◇ ◇ ◇

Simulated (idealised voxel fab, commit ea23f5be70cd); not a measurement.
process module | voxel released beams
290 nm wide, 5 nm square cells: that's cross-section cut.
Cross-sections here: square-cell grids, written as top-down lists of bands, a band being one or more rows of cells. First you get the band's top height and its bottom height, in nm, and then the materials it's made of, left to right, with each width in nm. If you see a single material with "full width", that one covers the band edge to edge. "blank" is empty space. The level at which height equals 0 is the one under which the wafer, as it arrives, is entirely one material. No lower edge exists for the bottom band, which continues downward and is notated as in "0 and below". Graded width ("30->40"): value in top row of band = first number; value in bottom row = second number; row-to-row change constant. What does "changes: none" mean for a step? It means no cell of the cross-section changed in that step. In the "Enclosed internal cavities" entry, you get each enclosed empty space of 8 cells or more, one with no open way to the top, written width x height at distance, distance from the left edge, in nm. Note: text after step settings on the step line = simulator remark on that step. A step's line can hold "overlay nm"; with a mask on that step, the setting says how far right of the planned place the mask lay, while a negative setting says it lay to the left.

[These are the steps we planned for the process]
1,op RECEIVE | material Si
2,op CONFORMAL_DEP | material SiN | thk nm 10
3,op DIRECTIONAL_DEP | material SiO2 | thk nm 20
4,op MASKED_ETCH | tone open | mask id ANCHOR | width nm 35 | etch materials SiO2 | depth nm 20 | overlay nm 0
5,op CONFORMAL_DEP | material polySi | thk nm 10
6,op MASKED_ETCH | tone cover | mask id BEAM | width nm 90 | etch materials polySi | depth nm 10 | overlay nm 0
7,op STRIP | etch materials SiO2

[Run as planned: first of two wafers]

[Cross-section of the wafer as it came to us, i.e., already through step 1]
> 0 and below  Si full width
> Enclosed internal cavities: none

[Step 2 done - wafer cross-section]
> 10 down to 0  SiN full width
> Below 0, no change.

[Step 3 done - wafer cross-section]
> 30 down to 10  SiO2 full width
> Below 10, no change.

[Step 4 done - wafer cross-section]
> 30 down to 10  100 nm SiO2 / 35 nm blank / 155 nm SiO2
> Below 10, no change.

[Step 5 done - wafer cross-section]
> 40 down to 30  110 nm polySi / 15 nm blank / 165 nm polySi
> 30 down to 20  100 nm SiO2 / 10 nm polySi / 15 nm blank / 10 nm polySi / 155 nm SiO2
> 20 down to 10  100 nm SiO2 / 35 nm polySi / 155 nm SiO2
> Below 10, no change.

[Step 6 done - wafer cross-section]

◇ ◇ ◇

*Work instruction*. Look back at the data above. Transcribe exactly the lines starting at the line that contains "[These are the" and ending at the line that contains "4,op MASKED_ETCH |".

*Written response*.
[These are the steps we planned for the process]
1,op RECEIVE | material Si
2,op CONFORMAL_DEP | material SiN | thk nm 10
3,op DIRECTIONAL_DEP | material SiO2 | thk nm 20
4,op MASKED_ETCH | tone open | mask id ANCHOR | width nm 35 | etch materials SiO2 | depth nm 20 | overlay nm 0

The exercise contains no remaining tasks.